--- ASSIGNMENT ---
Go through the data from its first line and retype each line, stopping once the line containing "(+) after a" has been retyped.

+++ PROVIDED DATA +++
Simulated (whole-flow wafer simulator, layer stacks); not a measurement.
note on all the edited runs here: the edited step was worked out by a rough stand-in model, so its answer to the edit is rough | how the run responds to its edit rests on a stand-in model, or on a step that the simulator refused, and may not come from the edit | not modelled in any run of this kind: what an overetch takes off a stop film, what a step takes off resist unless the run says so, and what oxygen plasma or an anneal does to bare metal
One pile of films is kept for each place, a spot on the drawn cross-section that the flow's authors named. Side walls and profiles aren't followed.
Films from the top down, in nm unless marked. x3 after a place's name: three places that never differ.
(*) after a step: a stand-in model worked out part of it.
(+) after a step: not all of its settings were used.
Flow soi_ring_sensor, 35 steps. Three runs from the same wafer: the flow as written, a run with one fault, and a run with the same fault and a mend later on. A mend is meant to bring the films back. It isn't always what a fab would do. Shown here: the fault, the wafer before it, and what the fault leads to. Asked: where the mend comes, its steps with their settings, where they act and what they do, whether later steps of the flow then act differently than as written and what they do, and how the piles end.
+++

--- WRITTEN ANSWER ---
Simulated (whole-flow wafer simulator, layer stacks); not a measurement.
note on all the edited runs here: the edited step was worked out by a rough stand-in model, so its answer to the edit is rough | how the run responds to its edit rests on a stand-in model, or on a step that the simulator refused, and may not come from the edit | not modelled in any run of this kind: what an overetch takes off a stop film, what a step takes off resist unless the run says so, and what oxygen plasma or an anneal does to bare metal
One pile of films is kept for each place, a spot on the drawn cross-section that the flow's authors named. Side walls and profiles aren't followed.
Films from the top down, in nm unless marked. x3 after a place's name: three places that never differ.
(*) after a step: a stand-in model worked out part of it.
(+) after a step: not all of its settings were used.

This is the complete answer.